**WORK REQUEST**
The lines from the start of the data through the line containing "Killed dies: the" are to be reproduced exactly, both ends included.

**GIVEN RECORDS**
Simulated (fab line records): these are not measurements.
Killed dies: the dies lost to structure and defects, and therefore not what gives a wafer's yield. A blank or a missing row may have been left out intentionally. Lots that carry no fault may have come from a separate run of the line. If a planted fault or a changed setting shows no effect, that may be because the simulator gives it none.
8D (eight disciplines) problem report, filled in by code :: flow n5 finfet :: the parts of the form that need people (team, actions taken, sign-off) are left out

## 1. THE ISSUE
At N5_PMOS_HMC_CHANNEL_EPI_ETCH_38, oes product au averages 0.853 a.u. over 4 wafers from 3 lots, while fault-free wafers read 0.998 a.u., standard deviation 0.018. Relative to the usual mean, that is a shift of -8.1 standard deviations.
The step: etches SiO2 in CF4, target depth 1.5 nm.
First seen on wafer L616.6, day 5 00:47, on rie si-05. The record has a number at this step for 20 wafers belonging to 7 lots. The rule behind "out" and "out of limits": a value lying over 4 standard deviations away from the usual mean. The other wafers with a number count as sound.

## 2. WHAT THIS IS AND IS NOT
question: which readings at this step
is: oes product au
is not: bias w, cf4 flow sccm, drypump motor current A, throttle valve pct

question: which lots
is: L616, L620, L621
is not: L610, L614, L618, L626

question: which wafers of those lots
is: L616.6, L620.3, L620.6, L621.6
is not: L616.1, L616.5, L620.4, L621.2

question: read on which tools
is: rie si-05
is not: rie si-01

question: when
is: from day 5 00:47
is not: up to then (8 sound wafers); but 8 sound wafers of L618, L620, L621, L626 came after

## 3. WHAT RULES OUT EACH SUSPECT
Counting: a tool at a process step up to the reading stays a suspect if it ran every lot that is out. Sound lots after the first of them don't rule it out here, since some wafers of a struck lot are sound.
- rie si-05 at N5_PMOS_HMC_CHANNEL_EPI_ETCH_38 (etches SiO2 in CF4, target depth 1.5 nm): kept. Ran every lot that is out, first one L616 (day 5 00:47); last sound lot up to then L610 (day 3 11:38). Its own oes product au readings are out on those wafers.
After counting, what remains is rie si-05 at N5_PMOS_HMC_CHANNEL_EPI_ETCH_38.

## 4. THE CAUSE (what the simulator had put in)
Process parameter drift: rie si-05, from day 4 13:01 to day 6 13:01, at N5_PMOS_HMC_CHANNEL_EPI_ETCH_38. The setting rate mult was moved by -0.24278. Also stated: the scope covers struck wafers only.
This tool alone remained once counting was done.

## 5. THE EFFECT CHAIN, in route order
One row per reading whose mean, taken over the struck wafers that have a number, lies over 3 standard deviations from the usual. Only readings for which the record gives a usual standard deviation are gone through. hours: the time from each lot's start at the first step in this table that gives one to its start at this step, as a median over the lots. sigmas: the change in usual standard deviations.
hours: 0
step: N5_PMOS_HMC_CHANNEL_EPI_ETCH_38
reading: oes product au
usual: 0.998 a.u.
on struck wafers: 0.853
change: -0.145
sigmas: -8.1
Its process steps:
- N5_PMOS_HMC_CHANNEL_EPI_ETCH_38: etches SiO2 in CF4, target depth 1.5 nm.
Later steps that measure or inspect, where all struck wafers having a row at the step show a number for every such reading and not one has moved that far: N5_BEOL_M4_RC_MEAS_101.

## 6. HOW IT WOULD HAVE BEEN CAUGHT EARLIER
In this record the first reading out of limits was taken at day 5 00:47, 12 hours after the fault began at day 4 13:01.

**RESPONSE AREA**
Simulated (fab line records): these are not measurements.
Killed dies: the dies lost to structure and defects, and therefore not what gives a wafer's yield. A blank or a missing row may have been left out intentionally. Lots that carry no fault may have come from a separate run of the line. If a planted fault or a changed setting shows no effect, that may be because the simulator gives it none.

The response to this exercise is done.